_Record excerpts_
+ + +
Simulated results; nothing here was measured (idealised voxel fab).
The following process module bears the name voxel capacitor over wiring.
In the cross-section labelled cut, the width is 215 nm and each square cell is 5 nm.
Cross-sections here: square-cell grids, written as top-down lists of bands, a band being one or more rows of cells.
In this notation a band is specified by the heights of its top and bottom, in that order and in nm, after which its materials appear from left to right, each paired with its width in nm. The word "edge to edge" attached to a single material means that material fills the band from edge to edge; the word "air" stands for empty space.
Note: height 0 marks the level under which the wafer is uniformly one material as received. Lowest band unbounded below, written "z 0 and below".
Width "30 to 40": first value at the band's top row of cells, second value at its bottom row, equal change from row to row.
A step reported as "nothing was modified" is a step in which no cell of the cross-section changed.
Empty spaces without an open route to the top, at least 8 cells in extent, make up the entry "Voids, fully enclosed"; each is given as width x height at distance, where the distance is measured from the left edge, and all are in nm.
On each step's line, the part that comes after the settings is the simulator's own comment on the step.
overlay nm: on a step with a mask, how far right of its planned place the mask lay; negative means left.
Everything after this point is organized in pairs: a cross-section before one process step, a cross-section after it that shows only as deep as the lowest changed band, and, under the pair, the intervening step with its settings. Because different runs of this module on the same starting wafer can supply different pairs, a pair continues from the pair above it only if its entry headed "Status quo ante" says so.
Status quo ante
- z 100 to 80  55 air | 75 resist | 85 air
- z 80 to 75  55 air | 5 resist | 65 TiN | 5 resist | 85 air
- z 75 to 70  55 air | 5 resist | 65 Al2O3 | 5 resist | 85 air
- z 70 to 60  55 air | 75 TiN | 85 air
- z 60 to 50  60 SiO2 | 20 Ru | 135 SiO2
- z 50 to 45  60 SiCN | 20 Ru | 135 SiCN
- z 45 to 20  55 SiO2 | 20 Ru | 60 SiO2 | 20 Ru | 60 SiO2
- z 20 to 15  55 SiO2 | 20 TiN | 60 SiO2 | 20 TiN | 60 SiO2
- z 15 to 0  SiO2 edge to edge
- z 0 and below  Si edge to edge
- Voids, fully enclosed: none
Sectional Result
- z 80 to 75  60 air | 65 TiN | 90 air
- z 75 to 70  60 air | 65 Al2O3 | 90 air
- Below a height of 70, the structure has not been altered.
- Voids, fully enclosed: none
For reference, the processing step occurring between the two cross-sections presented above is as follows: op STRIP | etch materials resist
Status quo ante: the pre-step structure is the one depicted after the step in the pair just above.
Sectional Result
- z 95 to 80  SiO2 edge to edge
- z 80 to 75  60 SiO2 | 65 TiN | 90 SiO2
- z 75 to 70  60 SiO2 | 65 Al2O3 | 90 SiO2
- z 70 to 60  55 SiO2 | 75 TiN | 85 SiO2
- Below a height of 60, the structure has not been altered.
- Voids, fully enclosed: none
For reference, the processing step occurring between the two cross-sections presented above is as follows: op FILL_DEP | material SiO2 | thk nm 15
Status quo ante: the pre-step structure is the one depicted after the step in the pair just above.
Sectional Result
+ + +

_Work instruction_
Give only the lines from the one holding "overlay nm: on" through the one holding "SiO2 | thk nm 15", each restated exactly as it appears above.

_Task response_
overlay nm: on a step with a mask, how far right of its planned place the mask lay; negative means left.
Everything after this point is organized in pairs: a cross-section before one process step, a cross-section after it that shows only as deep as the lowest changed band, and, under the pair, the intervening step with its settings. Because different runs of this module on the same starting wafer can supply different pairs, a pair continues from the pair above it only if its entry headed "Status quo ante" says so.
Status quo ante
- z 100 to 80  55 air | 75 resist | 85 air
- z 80 to 75  55 air | 5 resist | 65 TiN | 5 resist | 85 air
- z 75 to 70  55 air | 5 resist | 65 Al2O3 | 5 resist | 85 air
- z 70 to 60  55 air | 75 TiN | 85 air
- z 60 to 50  60 SiO2 | 20 Ru | 135 SiO2
- z 50 to 45  60 SiCN | 20 Ru | 135 SiCN
- z 45 to 20  55 SiO2 | 20 Ru | 60 SiO2 | 20 Ru | 60 SiO2
- z 20 to 15  55 SiO2 | 20 TiN | 60 SiO2 | 20 TiN | 60 SiO2
- z 15 to 0  SiO2 edge to edge
- z 0 and below  Si edge to edge
- Voids, fully enclosed: none
Sectional Result
- z 80 to 75  60 air | 65 TiN | 90 air
- z 75 to 70  60 air | 65 Al2O3 | 90 air
- Below a height of 70, the structure has not been altered.
- Voids, fully enclosed: none
For reference, the processing step occurring between the two cross-sections presented above is as follows: op STRIP | etch materials resist
Status quo ante: the pre-step structure is the one depicted after the step in the pair just above.
Sectional Result
- z 95 to 80  SiO2 edge to edge
- z 80 to 75  60 SiO2 | 65 TiN | 90 SiO2
- z 75 to 70  60 SiO2 | 65 Al2O3 | 90 SiO2
- z 70 to 60  55 SiO2 | 75 TiN | 85 SiO2
- Below a height of 60, the structure has not been altered.
- Voids, fully enclosed: none
For reference, the processing step occurring between the two cross-sections presented above is as follows: op FILL_DEP | material SiO2 | thk nm 15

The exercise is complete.